** Work request **
Reproduce every entry word for word.

** Data for analysis **
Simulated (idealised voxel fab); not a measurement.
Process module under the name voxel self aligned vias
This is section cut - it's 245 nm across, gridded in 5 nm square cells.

** Task response **
Simulated (idealised voxel fab); not a measurement.
Process module under the name voxel self aligned vias
This is section cut - it's 245 nm across, gridded in 5 nm square cells.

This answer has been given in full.